★ ★ ★ ★
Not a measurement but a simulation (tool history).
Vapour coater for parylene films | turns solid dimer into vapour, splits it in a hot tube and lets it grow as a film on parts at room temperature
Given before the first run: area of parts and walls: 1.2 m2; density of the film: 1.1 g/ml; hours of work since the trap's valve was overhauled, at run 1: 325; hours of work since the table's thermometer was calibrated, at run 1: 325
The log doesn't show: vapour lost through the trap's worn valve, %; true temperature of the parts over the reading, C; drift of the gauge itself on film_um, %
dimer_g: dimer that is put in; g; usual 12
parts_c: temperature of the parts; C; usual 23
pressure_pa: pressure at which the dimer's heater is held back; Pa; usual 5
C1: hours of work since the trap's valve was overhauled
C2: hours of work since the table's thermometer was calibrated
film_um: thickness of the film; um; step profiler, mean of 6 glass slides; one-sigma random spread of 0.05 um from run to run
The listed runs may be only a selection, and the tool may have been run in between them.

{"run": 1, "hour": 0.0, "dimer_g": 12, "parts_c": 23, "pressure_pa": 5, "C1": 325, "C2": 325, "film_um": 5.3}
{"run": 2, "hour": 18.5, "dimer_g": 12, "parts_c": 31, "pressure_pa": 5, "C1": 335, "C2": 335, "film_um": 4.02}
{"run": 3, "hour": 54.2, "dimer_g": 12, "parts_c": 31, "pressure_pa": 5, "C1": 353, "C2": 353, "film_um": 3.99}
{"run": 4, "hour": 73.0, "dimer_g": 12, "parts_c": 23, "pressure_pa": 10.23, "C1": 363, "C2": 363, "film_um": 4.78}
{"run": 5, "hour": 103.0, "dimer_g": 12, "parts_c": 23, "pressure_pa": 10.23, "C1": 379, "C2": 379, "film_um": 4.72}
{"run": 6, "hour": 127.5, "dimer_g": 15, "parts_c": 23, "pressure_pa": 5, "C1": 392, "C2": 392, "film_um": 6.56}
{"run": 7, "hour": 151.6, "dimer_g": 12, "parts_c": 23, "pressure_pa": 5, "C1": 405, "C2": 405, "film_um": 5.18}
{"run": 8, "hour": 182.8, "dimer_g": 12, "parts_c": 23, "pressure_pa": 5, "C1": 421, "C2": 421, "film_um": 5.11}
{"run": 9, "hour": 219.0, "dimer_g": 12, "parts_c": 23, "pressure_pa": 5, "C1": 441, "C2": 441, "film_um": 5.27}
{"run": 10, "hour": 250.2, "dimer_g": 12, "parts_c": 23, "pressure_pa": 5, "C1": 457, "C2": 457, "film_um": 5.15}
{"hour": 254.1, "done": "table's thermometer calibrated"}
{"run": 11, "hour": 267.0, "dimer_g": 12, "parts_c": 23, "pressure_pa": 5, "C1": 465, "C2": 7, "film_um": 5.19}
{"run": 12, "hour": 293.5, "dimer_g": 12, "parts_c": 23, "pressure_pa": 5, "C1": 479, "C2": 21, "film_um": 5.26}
★ ★ ★ ★

Exercise:
Write down again, exactly as given, only the lines above that fall from the line with "dimer_g: dimer that is put in; g; usual 12" to the line with "C2: hours of", inclusive.

Written solution:
dimer_g: dimer that is put in; g; usual 12
parts_c: temperature of the parts; C; usual 23
pressure_pa: pressure at which the dimer's heater is held back; Pa; usual 5
C1: hours of work since the trap's valve was overhauled
C2: hours of work since the table's thermometer was calibrated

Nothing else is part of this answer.